## Exercise
Word for word, restate the lines from the start of the data below through the line containing "Starting facts: the".

______________________________

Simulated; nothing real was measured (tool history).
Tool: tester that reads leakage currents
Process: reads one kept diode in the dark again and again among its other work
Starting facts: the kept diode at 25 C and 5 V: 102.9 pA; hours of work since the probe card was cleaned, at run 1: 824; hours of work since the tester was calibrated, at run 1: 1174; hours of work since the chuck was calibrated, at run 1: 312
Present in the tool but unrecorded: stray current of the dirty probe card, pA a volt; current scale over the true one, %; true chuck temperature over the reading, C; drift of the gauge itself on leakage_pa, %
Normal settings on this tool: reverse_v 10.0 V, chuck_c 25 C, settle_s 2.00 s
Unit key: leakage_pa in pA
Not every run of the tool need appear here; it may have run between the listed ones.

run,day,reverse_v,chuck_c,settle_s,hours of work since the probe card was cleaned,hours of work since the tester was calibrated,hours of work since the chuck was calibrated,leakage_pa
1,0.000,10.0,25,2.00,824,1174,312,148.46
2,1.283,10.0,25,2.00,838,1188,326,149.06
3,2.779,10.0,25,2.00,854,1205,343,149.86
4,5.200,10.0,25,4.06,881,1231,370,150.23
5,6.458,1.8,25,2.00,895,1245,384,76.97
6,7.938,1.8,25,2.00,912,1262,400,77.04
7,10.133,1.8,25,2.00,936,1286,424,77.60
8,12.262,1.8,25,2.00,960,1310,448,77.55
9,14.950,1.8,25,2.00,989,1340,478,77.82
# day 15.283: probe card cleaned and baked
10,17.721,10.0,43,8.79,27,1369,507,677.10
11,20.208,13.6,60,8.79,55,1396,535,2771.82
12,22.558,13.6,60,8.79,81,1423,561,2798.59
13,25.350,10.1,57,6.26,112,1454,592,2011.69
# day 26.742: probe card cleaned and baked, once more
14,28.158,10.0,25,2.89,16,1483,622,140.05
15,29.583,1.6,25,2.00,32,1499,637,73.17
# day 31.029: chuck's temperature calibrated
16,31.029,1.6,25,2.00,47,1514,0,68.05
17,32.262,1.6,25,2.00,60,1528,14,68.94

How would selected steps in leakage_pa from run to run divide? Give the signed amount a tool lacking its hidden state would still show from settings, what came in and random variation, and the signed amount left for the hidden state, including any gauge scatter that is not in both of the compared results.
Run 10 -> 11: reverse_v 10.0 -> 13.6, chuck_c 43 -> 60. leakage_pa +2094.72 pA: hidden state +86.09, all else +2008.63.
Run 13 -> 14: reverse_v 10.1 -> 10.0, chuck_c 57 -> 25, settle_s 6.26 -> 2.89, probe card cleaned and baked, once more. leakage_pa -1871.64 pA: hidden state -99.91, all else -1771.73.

______________________________

## Written response
Simulated; nothing real was measured (tool history).
Tool: tester that reads leakage currents
Process: reads one kept diode in the dark again and again among its other work
Starting facts: the kept diode at 25 C and 5 V: 102.9 pA; hours of work since the probe card was cleaned, at run 1: 824; hours of work since the tester was calibrated, at run 1: 1174; hours of work since the chuck was calibrated, at run 1: 312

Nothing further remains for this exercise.